Brief: When you reach the line containing "L090.1 | 37.2", include it and stop; until then, return each line of the material exactly, starting with the first.

Extracted entries:
%%

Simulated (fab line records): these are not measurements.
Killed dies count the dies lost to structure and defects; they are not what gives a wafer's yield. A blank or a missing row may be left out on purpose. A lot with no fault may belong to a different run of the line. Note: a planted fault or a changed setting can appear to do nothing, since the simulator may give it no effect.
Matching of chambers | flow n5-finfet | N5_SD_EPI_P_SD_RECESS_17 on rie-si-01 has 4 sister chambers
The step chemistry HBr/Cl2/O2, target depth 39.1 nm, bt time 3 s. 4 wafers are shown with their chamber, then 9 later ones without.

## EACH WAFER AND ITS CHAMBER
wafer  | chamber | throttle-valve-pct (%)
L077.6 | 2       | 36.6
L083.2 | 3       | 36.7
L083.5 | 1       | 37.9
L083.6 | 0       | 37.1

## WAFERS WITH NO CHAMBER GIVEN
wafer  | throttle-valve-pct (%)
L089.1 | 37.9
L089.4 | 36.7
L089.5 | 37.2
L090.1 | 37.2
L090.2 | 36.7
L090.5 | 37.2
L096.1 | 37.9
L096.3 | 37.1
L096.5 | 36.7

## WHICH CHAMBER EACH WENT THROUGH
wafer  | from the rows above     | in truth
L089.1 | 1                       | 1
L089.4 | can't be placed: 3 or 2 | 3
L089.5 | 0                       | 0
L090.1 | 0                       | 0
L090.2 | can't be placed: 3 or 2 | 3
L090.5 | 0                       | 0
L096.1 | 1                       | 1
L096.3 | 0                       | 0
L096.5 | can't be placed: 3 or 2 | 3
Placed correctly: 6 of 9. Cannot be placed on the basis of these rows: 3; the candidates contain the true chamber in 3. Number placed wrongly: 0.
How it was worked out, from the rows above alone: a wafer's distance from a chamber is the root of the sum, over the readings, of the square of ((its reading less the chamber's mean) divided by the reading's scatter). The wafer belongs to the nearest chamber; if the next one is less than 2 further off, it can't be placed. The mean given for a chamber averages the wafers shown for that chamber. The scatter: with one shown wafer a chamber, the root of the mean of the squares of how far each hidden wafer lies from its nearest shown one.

%%

Response box:
Simulated (fab line records): these are not measurements.
Killed dies count the dies lost to structure and defects; they are not what gives a wafer's yield. A blank or a missing row may be left out on purpose. A lot with no fault may belong to a different run of the line. Note: a planted fault or a changed setting can appear to do nothing, since the simulator may give it no effect.
Matching of chambers | flow n5-finfet | N5_SD_EPI_P_SD_RECESS_17 on rie-si-01 has 4 sister chambers
The step chemistry HBr/Cl2/O2, target depth 39.1 nm, bt time 3 s. 4 wafers are shown with their chamber, then 9 later ones without.

## EACH WAFER AND ITS CHAMBER
wafer  | chamber | throttle-valve-pct (%)
L077.6 | 2       | 36.6
L083.2 | 3       | 36.7
L083.5 | 1       | 37.9
L083.6 | 0       | 37.1

## WAFERS WITH NO CHAMBER GIVEN
wafer  | throttle-valve-pct (%)
L089.1 | 37.9
L089.4 | 36.7
L089.5 | 37.2
L090.1 | 37.2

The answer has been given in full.